Start of Data extract
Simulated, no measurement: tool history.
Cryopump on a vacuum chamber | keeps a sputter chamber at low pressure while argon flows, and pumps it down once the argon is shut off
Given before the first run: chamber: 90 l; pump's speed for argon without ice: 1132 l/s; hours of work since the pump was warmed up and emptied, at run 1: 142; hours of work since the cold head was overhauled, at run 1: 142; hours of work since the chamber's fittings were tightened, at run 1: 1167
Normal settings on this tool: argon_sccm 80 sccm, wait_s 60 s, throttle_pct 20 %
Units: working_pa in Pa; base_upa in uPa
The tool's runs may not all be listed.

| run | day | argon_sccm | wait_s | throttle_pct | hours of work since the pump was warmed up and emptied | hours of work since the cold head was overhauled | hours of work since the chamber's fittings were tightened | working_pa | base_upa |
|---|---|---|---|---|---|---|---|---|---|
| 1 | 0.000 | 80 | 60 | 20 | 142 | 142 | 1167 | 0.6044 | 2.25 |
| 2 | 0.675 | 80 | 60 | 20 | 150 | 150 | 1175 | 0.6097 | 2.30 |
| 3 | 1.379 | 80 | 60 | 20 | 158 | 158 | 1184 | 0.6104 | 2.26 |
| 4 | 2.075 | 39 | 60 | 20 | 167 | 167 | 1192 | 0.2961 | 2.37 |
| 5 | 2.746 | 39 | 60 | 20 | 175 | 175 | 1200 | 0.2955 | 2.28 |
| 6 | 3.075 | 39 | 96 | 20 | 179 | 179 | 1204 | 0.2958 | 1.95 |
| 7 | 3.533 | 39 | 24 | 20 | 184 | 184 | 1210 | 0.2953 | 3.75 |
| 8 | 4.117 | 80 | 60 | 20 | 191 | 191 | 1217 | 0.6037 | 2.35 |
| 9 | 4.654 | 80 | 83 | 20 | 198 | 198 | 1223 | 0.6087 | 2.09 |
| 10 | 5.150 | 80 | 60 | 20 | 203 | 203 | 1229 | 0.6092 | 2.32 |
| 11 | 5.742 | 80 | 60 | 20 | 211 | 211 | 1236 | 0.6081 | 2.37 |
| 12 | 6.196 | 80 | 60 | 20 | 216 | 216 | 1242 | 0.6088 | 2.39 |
End of Data extract

**Work request**
What is needed is an exact copy of the lines from the start of the listing through the line where "Cryopump on a" sits, please, both end lines included and nothing more.

**Answer box**
Simulated, no measurement: tool history.
Cryopump on a vacuum chamber | keeps a sputter chamber at low pressure while argon flows, and pumps it down once the argon is shut off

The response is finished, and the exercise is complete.